Data excerpts –
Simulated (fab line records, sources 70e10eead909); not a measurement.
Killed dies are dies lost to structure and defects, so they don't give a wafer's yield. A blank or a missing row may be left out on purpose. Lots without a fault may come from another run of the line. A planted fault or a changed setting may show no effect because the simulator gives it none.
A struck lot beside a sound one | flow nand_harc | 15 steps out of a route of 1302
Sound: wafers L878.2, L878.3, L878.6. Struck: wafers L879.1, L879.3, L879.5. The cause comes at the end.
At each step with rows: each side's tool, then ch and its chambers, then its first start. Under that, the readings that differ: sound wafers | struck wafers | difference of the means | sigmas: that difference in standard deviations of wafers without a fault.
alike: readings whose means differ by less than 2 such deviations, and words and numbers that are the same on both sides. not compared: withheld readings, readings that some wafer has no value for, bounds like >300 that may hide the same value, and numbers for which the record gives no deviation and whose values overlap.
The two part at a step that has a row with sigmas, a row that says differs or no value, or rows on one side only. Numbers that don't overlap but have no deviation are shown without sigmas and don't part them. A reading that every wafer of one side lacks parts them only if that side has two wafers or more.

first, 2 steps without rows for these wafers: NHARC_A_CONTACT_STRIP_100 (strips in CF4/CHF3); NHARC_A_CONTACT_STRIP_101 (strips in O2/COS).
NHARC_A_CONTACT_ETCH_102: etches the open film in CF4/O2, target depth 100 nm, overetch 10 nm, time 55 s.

Exercise – Given the records above, return exactly the lines starting at the line containing "A struck lot" and ending at the line containing "first, 2 steps", including both.

Reply –
A struck lot beside a sound one | flow nand_harc | 15 steps out of a route of 1302
Sound: wafers L878.2, L878.3, L878.6. Struck: wafers L879.1, L879.3, L879.5. The cause comes at the end.
At each step with rows: each side's tool, then ch and its chambers, then its first start. Under that, the readings that differ: sound wafers | struck wafers | difference of the means | sigmas: that difference in standard deviations of wafers without a fault.
alike: readings whose means differ by less than 2 such deviations, and words and numbers that are the same on both sides. not compared: withheld readings, readings that some wafer has no value for, bounds like >300 that may hide the same value, and numbers for which the record gives no deviation and whose values overlap.
The two part at a step that has a row with sigmas, a row that says differs or no value, or rows on one side only. Numbers that don't overlap but have no deviation are shown without sigmas and don't part them. A reading that every wafer of one side lacks parts them only if that side has two wafers or more.

first, 2 steps without rows for these wafers: NHARC_A_CONTACT_STRIP_100 (strips in CF4/CHF3); NHARC_A_CONTACT_STRIP_101 (strips in O2/COS).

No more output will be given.